- Study material:
___

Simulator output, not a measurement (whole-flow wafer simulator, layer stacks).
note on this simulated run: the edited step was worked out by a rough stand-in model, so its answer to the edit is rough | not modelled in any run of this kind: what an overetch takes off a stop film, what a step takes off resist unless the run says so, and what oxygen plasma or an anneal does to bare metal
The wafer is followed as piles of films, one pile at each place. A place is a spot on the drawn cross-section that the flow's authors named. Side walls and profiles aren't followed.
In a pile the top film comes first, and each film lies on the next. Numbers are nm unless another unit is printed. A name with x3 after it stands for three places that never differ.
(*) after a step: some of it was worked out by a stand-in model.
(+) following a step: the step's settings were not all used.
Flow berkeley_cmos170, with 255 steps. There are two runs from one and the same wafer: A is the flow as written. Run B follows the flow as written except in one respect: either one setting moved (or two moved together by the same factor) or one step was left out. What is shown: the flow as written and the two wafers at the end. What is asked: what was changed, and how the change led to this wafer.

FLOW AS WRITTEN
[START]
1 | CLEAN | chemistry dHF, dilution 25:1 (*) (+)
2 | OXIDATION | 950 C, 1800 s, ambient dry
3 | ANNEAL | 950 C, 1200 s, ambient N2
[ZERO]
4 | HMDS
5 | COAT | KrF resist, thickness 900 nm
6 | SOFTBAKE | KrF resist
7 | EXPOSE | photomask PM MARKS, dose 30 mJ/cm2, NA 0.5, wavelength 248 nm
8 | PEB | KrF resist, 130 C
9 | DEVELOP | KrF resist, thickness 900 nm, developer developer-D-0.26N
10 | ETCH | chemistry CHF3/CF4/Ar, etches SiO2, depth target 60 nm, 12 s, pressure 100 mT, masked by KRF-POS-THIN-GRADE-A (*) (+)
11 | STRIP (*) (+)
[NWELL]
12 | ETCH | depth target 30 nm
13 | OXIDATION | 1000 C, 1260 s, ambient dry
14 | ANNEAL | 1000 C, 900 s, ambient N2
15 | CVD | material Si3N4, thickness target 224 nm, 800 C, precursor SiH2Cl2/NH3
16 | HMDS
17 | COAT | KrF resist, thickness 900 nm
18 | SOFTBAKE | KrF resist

___

- Work task: The stretch of entries above that starts with the line containing "14 | ANNEAL | 1000 C, 900 s, ambient N2" and goes on through the line containing "17 | COAT | KrF resist, thickness 900 nm" is to be transcribed exactly, and no other line is to be transcribed.

- Answer section:
14 | ANNEAL | 1000 C, 900 s, ambient N2
15 | CVD | material Si3N4, thickness target 224 nm, 800 C, precursor SiH2Cl2/NH3
16 | HMDS
17 | COAT | KrF resist, thickness 900 nm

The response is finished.